▸ Work item: Give back an exact copy of the lines from the start of the material through the line bearing "oooo........oooo". Include both ends and nothing else.

--------------------
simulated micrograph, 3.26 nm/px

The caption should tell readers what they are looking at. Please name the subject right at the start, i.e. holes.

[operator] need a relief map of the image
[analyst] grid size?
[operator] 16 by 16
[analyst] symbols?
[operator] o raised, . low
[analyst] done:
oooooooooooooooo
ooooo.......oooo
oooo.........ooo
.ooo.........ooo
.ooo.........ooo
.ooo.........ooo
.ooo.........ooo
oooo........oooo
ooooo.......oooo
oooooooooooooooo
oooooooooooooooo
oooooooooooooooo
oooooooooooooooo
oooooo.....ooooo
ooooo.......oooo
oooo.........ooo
--------------------

▸ Your response:
simulated micrograph, 3.26 nm/px

The caption should tell readers what they are looking at. Please name the subject right at the start, i.e. holes.

[operator] need a relief map of the image
[analyst] grid size?
[operator] 16 by 16
[analyst] symbols?
[operator] o raised, . low
[analyst] done:
oooooooooooooooo
ooooo.......oooo
oooo.........ooo
.ooo.........ooo
.ooo.........ooo
.ooo.........ooo
.ooo.........ooo
oooo........oooo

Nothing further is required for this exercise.